=== Begin Enclosure ===

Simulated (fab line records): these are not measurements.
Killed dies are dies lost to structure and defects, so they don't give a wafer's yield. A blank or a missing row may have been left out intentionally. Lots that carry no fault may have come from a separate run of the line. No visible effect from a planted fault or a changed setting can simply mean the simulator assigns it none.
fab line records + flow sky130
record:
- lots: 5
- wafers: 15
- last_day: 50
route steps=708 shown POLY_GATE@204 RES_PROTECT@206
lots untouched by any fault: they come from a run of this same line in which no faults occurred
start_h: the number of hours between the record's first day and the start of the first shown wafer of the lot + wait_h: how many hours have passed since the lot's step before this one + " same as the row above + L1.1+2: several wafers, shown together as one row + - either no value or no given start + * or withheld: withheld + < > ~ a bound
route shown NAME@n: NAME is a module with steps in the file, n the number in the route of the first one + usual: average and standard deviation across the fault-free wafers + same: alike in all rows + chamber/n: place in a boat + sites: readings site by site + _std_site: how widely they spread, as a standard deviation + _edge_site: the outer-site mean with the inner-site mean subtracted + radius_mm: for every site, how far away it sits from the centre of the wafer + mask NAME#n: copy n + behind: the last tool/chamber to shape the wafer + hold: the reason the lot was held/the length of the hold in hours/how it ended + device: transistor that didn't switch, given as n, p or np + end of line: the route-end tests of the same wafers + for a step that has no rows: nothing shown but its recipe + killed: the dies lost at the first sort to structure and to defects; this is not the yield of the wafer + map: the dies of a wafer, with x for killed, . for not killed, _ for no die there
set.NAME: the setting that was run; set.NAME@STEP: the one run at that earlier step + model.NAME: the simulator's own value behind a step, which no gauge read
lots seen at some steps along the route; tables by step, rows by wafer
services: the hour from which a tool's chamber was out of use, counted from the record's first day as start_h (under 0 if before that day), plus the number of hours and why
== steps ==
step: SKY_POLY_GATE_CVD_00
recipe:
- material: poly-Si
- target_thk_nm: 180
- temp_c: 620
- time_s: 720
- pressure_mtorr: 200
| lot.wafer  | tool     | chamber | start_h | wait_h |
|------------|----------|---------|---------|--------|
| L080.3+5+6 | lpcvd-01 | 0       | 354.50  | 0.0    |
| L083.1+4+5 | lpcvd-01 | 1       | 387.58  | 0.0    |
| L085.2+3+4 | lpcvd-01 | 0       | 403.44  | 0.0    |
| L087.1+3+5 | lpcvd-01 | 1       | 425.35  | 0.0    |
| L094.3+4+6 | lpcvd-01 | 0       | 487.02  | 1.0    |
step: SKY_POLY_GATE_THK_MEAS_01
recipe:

=== End Enclosure ===

#### Task item
Every line from the start of the listing through the line with "lots untouched by" should be reproduced exactly, and no other line.

#### Result
Simulated (fab line records): these are not measurements.
Killed dies are dies lost to structure and defects, so they don't give a wafer's yield. A blank or a missing row may have been left out intentionally. Lots that carry no fault may have come from a separate run of the line. No visible effect from a planted fault or a changed setting can simply mean the simulator assigns it none.
fab line records + flow sky130
record:
- lots: 5
- wafers: 15
- last_day: 50
route steps=708 shown POLY_GATE@204 RES_PROTECT@206
lots untouched by any fault: they come from a run of this same line in which no faults occurred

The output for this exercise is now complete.